_Work request_. How does the data below read from its first line through the line containing "borosilicate_glass_etched_nm: thickness taken"? Print those lines exactly.

_Data provided_.
------------------------------------
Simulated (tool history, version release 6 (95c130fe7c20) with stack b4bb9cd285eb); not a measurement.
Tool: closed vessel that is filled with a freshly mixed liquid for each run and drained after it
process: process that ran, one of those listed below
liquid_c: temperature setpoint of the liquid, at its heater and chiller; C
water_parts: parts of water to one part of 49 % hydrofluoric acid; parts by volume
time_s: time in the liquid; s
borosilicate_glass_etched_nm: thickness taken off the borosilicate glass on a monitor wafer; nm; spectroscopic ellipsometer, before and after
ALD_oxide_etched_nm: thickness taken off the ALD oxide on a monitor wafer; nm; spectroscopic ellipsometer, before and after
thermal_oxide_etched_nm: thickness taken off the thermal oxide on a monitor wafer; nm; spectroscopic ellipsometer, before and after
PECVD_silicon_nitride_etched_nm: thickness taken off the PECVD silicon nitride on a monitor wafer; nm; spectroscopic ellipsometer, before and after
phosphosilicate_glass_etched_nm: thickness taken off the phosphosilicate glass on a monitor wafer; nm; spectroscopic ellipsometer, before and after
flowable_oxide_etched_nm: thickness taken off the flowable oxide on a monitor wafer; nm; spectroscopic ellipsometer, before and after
------------------------------------

_Written solution_.
Simulated (tool history, version release 6 (95c130fe7c20) with stack b4bb9cd285eb); not a measurement.
Tool: closed vessel that is filled with a freshly mixed liquid for each run and drained after it
process: process that ran, one of those listed below
liquid_c: temperature setpoint of the liquid, at its heater and chiller; C
water_parts: parts of water to one part of 49 % hydrofluoric acid; parts by volume
time_s: time in the liquid; s
borosilicate_glass_etched_nm: thickness taken off the borosilicate glass on a monitor wafer; nm; spectroscopic ellipsometer, before and after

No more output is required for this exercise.